ACTION ITEM:
Could you reproduce, from the records below, everything from the line with "The tool's runs may not all be listed." down to the line with "D: takes the", keeping both of those lines and changing nothing?

########################################
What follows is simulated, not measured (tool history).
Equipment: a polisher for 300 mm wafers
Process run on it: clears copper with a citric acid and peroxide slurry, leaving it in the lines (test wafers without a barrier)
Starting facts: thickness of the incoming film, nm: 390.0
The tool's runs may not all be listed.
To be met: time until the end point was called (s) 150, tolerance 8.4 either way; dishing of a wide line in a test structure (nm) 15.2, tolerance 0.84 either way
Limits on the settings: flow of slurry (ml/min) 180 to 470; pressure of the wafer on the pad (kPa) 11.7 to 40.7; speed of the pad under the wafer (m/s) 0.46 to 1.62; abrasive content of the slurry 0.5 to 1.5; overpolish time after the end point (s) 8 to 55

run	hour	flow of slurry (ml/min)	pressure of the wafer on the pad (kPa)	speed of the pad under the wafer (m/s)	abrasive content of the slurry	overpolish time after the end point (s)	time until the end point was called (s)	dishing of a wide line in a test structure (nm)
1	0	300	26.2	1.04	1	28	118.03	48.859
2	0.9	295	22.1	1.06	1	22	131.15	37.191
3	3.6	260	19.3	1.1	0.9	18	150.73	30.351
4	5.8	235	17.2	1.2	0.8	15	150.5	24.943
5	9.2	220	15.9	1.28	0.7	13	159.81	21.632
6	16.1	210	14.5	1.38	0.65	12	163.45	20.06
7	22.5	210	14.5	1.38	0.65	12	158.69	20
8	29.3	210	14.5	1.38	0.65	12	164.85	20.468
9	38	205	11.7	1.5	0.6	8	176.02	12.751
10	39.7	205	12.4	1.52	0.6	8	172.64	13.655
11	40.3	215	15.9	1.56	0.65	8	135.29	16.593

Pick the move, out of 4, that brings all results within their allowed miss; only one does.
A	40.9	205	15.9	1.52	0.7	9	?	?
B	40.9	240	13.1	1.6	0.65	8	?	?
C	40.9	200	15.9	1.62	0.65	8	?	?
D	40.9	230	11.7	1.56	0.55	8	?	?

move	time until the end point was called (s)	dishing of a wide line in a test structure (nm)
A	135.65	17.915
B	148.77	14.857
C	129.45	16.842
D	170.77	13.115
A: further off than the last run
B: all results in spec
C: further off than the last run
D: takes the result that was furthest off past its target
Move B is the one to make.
########################################

EXERCISE ANSWER:
The tool's runs may not all be listed.
To be met: time until the end point was called (s) 150, tolerance 8.4 either way; dishing of a wide line in a test structure (nm) 15.2, tolerance 0.84 either way
Limits on the settings: flow of slurry (ml/min) 180 to 470; pressure of the wafer on the pad (kPa) 11.7 to 40.7; speed of the pad under the wafer (m/s) 0.46 to 1.62; abrasive content of the slurry 0.5 to 1.5; overpolish time after the end point (s) 8 to 55

run	hour	flow of slurry (ml/min)	pressure of the wafer on the pad (kPa)	speed of the pad under the wafer (m/s)	abrasive content of the slurry	overpolish time after the end point (s)	time until the end point was called (s)	dishing of a wide line in a test structure (nm)
1	0	300	26.2	1.04	1	28	118.03	48.859
2	0.9	295	22.1	1.06	1	22	131.15	37.191
3	3.6	260	19.3	1.1	0.9	18	150.73	30.351
4	5.8	235	17.2	1.2	0.8	15	150.5	24.943
5	9.2	220	15.9	1.28	0.7	13	159.81	21.632
6	16.1	210	14.5	1.38	0.65	12	163.45	20.06
7	22.5	210	14.5	1.38	0.65	12	158.69	20
8	29.3	210	14.5	1.38	0.65	12	164.85	20.468
9	38	205	11.7	1.5	0.6	8	176.02	12.751
10	39.7	205	12.4	1.52	0.6	8	172.64	13.655
11	40.3	215	15.9	1.56	0.65	8	135.29	16.593

Pick the move, out of 4, that brings all results within their allowed miss; only one does.
A	40.9	205	15.9	1.52	0.7	9	?	?
B	40.9	240	13.1	1.6	0.65	8	?	?
C	40.9	200	15.9	1.62	0.65	8	?	?
D	40.9	230	11.7	1.56	0.55	8	?	?

move	time until the end point was called (s)	dishing of a wide line in a test structure (nm)
A	135.65	17.915
B	148.77	14.857
C	129.45	16.842
D	170.77	13.115
A: further off than the last run
B: all results in spec
C: further off than the last run
D: takes the result that was furthest off past its target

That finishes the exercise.